> [WORK INSTRUCTION]:
Every line of the material is to be given again exactly.

════════════════

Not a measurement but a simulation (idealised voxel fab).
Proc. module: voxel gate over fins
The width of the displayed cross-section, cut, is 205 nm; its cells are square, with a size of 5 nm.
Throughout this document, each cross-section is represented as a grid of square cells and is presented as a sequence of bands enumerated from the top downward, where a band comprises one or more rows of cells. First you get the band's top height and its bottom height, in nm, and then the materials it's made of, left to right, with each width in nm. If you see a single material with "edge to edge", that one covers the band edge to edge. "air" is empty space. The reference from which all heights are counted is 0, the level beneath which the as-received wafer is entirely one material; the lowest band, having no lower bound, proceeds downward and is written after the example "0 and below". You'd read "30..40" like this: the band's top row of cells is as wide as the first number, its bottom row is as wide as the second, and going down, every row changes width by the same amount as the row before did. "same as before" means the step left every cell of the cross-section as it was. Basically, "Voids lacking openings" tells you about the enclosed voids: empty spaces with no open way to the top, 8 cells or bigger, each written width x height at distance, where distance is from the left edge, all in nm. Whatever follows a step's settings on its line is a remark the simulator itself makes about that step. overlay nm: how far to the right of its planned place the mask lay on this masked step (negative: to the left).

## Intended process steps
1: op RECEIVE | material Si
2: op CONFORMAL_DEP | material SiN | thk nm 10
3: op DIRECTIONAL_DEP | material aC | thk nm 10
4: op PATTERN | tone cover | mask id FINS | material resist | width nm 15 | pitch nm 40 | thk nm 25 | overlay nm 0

════════════════

> [WRITTEN SOLUTION]:
Not a measurement but a simulation (idealised voxel fab).
Proc. module: voxel gate over fins
The width of the displayed cross-section, cut, is 205 nm; its cells are square, with a size of 5 nm.
Throughout this document, each cross-section is represented as a grid of square cells and is presented as a sequence of bands enumerated from the top downward, where a band comprises one or more rows of cells. First you get the band's top height and its bottom height, in nm, and then the materials it's made of, left to right, with each width in nm. If you see a single material with "edge to edge", that one covers the band edge to edge. "air" is empty space. The reference from which all heights are counted is 0, the level beneath which the as-received wafer is entirely one material; the lowest band, having no lower bound, proceeds downward and is written after the example "0 and below". You'd read "30..40" like this: the band's top row of cells is as wide as the first number, its bottom row is as wide as the second, and going down, every row changes width by the same amount as the row before did. "same as before" means the step left every cell of the cross-section as it was. Basically, "Voids lacking openings" tells you about the enclosed voids: empty spaces with no open way to the top, 8 cells or bigger, each written width x height at distance, where distance is from the left edge, all in nm. Whatever follows a step's settings on its line is a remark the simulator itself makes about that step. overlay nm: how far to the right of its planned place the mask lay on this masked step (negative: to the left).

## Intended process steps
1: op RECEIVE | material Si
2: op CONFORMAL_DEP | material SiN | thk nm 10
3: op DIRECTIONAL_DEP | material aC | thk nm 10
4: op PATTERN | tone cover | mask id FINS | material resist | width nm 15 | pitch nm 40 | thk nm 25 | overlay nm 0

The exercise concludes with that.